- [Entries shown]
⟨

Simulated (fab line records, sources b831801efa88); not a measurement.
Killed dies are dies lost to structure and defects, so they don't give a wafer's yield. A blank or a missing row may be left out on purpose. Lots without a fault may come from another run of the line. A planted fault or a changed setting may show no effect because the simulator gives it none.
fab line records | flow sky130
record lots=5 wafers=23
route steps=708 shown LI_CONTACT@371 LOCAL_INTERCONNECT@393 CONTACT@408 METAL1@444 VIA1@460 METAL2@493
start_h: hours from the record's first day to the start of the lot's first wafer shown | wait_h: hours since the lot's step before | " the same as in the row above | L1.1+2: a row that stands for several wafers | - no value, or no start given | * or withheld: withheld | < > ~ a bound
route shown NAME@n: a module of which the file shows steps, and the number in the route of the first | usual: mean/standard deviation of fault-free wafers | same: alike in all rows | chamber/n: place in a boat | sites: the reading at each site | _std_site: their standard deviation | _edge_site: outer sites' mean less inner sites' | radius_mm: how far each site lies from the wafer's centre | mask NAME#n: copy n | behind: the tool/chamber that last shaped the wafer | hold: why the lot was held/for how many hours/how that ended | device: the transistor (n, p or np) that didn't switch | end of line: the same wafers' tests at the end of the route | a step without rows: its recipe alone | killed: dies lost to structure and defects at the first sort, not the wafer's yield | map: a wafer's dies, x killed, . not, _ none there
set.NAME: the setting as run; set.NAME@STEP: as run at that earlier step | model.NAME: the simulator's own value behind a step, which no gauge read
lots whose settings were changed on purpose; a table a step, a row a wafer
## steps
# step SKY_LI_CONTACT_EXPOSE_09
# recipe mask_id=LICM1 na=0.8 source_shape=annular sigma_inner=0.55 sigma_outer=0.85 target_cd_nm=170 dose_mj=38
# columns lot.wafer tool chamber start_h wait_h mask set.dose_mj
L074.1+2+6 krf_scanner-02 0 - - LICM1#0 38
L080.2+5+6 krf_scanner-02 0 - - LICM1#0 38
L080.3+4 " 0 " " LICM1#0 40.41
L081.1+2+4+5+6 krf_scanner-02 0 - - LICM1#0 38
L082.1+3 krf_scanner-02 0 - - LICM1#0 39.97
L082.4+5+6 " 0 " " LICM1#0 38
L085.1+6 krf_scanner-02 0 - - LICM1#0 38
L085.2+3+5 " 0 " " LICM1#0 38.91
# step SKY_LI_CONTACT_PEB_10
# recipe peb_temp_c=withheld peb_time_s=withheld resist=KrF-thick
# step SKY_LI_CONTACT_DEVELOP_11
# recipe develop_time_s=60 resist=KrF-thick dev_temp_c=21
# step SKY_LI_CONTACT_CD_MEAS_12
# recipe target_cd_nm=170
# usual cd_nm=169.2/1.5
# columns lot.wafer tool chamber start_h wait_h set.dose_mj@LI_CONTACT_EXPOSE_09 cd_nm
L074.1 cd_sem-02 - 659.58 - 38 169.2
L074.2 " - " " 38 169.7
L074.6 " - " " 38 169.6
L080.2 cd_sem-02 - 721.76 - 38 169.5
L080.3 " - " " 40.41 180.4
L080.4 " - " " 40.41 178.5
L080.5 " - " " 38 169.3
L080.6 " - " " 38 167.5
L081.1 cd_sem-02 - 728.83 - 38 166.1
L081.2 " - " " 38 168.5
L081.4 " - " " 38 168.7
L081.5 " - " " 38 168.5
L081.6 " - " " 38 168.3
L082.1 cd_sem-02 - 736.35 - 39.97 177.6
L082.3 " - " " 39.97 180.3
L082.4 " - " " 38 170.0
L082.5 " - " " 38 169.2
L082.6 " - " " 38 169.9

⟩

- [Work task] Copy out only the lines above from the one with "# step SKY_LI_CONTACT_PEB_10" to the one with "# usual cd_nm=169.2/1.5", inclusive, exactly as they stand.

- [Response box]
# step SKY_LI_CONTACT_PEB_10
# recipe peb_temp_c=withheld peb_time_s=withheld resist=KrF-thick
# step SKY_LI_CONTACT_DEVELOP_11
# recipe develop_time_s=60 resist=KrF-thick dev_temp_c=21
# step SKY_LI_CONTACT_CD_MEAS_12
# recipe target_cd_nm=170
# usual cd_nm=169.2/1.5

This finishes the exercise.